◆ **Information supplied**:
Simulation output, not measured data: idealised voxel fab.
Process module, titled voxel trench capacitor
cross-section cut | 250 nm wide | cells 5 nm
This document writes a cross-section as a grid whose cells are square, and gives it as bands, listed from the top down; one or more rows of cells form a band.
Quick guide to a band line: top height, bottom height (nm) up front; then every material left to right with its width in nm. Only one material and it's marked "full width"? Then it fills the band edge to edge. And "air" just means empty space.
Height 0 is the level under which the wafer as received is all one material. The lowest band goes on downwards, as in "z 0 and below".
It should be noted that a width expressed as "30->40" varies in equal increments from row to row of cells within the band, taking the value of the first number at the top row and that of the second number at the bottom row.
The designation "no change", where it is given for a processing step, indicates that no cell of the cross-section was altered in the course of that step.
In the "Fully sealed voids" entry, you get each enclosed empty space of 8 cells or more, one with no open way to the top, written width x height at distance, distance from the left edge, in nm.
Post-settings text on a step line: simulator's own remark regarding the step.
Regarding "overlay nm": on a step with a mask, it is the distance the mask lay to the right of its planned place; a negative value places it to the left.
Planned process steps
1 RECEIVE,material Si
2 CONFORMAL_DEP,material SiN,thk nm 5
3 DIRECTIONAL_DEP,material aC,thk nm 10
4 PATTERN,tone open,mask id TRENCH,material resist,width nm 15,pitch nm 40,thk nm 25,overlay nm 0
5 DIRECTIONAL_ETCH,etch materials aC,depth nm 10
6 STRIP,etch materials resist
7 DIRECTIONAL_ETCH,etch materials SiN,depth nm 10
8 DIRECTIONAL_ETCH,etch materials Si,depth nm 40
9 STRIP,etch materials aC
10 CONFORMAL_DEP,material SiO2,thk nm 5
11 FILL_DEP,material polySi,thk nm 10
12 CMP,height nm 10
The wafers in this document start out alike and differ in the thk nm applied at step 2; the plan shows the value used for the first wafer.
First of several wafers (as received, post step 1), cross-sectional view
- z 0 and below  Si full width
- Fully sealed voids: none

◆ **Exercise**: What is needed is an exact copy of the entries from their first line down to the line with "This document writes", that line included, and nothing beyond it.

◆ **Reply**:
Simulation output, not measured data: idealised voxel fab.
Process module, titled voxel trench capacitor
cross-section cut | 250 nm wide | cells 5 nm
This document writes a cross-section as a grid whose cells are square, and gives it as bands, listed from the top down; one or more rows of cells form a band.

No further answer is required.